→ Exercise: Reproduce the records word for word, from the first line to the line containing "some of these".

##### Dataset extract
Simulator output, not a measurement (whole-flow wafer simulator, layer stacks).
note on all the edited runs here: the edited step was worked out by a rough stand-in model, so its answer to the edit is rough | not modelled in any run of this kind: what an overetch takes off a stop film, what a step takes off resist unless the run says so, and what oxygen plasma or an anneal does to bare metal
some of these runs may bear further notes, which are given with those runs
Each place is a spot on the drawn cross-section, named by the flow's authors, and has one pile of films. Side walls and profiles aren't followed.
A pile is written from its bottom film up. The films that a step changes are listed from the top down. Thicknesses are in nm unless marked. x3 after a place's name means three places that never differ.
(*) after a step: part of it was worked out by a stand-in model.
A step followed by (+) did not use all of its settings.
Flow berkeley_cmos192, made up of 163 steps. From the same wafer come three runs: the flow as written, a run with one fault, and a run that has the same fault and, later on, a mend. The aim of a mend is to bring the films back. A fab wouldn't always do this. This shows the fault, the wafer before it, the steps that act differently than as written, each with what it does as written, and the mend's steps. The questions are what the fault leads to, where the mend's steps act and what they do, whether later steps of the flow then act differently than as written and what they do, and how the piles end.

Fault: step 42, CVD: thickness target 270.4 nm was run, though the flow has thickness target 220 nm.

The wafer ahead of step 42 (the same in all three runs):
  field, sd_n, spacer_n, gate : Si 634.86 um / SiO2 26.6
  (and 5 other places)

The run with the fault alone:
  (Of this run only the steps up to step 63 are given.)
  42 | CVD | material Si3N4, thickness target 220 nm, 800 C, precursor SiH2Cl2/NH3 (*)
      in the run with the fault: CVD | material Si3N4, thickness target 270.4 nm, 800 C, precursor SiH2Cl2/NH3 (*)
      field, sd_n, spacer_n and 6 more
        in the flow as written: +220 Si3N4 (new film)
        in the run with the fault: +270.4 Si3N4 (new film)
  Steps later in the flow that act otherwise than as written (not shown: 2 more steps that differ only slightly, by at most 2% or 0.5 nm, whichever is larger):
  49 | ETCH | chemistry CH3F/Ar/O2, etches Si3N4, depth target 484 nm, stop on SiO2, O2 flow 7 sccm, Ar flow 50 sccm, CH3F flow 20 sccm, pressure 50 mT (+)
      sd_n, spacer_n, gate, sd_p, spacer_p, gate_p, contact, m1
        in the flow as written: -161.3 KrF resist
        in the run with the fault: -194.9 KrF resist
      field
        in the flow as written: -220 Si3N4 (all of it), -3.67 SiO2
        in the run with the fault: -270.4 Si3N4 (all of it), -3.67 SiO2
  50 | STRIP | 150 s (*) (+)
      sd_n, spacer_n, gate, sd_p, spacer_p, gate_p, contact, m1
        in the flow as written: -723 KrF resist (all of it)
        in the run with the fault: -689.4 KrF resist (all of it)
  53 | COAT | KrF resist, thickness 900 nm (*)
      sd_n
##########

→ Expected answer:
Simulator output, not a measurement (whole-flow wafer simulator, layer stacks).
note on all the edited runs here: the edited step was worked out by a rough stand-in model, so its answer to the edit is rough | not modelled in any run of this kind: what an overetch takes off a stop film, what a step takes off resist unless the run says so, and what oxygen plasma or an anneal does to bare metal
some of these runs may bear further notes, which are given with those runs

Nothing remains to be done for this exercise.